Work task
The data should be restated word for word, in full.

Input data
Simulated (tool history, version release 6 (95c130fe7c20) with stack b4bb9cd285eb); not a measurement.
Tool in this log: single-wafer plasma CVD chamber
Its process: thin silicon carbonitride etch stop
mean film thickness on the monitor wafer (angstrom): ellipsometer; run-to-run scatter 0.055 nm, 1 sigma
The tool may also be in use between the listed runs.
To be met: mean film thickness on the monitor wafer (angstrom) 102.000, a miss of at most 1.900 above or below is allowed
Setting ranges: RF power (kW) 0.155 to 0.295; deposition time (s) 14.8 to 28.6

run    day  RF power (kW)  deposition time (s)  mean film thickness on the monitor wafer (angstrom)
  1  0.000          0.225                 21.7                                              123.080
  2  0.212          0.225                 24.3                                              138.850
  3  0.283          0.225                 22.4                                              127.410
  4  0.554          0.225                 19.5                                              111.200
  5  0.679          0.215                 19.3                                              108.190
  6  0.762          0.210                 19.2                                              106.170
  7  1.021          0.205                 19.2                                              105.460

Worked solution
Simulated (tool history, version release 6 (95c130fe7c20) with stack b4bb9cd285eb); not a measurement.
Tool in this log: single-wafer plasma CVD chamber
Its process: thin silicon carbonitride etch stop
mean film thickness on the monitor wafer (angstrom): ellipsometer; run-to-run scatter 0.055 nm, 1 sigma
The tool may also be in use between the listed runs.
To be met: mean film thickness on the monitor wafer (angstrom) 102.000, a miss of at most 1.900 above or below is allowed
Setting ranges: RF power (kW) 0.155 to 0.295; deposition time (s) 14.8 to 28.6

run    day  RF power (kW)  deposition time (s)  mean film thickness on the monitor wafer (angstrom)
  1  0.000          0.225                 21.7                                              123.080
  2  0.212          0.225                 24.3                                              138.850
  3  0.283          0.225                 22.4                                              127.410
  4  0.554          0.225                 19.5                                              111.200
  5  0.679          0.215                 19.3                                              108.190
  6  0.762          0.210                 19.2                                              106.170
  7  1.021          0.205                 19.2                                              105.460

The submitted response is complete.